=== Section Start ===

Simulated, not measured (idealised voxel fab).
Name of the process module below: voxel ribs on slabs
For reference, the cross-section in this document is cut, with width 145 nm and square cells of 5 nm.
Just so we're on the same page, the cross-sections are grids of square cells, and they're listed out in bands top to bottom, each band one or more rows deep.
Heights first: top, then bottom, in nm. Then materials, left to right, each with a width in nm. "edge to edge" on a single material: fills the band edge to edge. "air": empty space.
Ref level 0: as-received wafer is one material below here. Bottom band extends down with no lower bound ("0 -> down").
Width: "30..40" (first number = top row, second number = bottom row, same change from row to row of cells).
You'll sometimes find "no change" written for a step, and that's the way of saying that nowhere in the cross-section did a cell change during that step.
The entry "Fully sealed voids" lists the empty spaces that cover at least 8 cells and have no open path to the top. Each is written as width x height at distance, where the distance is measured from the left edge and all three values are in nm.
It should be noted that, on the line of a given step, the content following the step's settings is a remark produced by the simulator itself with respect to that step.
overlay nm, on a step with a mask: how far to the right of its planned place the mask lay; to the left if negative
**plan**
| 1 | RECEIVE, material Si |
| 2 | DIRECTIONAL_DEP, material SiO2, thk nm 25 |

=== Section End ===

▶ Exercise
Give the data again exactly, line for line.

▶ Task result
Simulated, not measured (idealised voxel fab).
Name of the process module below: voxel ribs on slabs
For reference, the cross-section in this document is cut, with width 145 nm and square cells of 5 nm.
Just so we're on the same page, the cross-sections are grids of square cells, and they're listed out in bands top to bottom, each band one or more rows deep.
Heights first: top, then bottom, in nm. Then materials, left to right, each with a width in nm. "edge to edge" on a single material: fills the band edge to edge. "air": empty space.
Ref level 0: as-received wafer is one material below here. Bottom band extends down with no lower bound ("0 -> down").
Width: "30..40" (first number = top row, second number = bottom row, same change from row to row of cells).
You'll sometimes find "no change" written for a step, and that's the way of saying that nowhere in the cross-section did a cell change during that step.
The entry "Fully sealed voids" lists the empty spaces that cover at least 8 cells and have no open path to the top. Each is written as width x height at distance, where the distance is measured from the left edge and all three values are in nm.
It should be noted that, on the line of a given step, the content following the step's settings is a remark produced by the simulator itself with respect to that step.
overlay nm, on a step with a mask: how far to the right of its planned place the mask lay; to the left if negative
**plan**
| 1 | RECEIVE, material Si |
| 2 | DIRECTIONAL_DEP, material SiO2, thk nm 25 |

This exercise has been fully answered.